______

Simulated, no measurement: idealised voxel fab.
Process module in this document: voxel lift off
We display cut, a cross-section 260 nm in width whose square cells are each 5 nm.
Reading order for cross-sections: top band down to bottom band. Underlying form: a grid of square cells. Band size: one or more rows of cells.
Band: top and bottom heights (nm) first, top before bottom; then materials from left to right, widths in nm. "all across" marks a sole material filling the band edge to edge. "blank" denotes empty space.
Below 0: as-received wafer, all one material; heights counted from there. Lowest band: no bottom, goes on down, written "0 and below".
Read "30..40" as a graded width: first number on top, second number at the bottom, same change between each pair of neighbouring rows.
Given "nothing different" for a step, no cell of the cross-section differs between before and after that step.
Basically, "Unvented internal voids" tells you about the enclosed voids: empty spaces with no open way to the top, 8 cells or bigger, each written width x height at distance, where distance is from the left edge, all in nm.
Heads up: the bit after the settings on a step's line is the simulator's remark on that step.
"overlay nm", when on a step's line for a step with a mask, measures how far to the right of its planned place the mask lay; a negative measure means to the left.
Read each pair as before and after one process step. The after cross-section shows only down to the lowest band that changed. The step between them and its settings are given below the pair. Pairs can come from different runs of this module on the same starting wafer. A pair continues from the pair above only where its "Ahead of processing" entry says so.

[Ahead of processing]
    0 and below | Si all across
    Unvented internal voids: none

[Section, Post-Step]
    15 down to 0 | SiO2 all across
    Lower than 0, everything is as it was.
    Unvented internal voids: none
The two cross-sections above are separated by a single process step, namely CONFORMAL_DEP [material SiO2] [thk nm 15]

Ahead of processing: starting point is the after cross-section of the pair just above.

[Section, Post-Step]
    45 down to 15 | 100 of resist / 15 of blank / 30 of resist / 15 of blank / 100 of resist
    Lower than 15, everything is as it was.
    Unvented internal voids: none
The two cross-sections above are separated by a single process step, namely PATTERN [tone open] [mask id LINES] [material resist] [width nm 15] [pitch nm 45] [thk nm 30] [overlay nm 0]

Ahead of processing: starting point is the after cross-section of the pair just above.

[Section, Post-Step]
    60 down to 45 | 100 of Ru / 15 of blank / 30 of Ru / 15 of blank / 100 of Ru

______

REQUIREMENT => Write out the records exactly, starting at the first line and stopping after the line that contains "Below 0: as-received".

WRITTEN REPLY =>
Simulated, no measurement: idealised voxel fab.
Process module in this document: voxel lift off
We display cut, a cross-section 260 nm in width whose square cells are each 5 nm.
Reading order for cross-sections: top band down to bottom band. Underlying form: a grid of square cells. Band size: one or more rows of cells.
Band: top and bottom heights (nm) first, top before bottom; then materials from left to right, widths in nm. "all across" marks a sole material filling the band edge to edge. "blank" denotes empty space.
Below 0: as-received wafer, all one material; heights counted from there. Lowest band: no bottom, goes on down, written "0 and below".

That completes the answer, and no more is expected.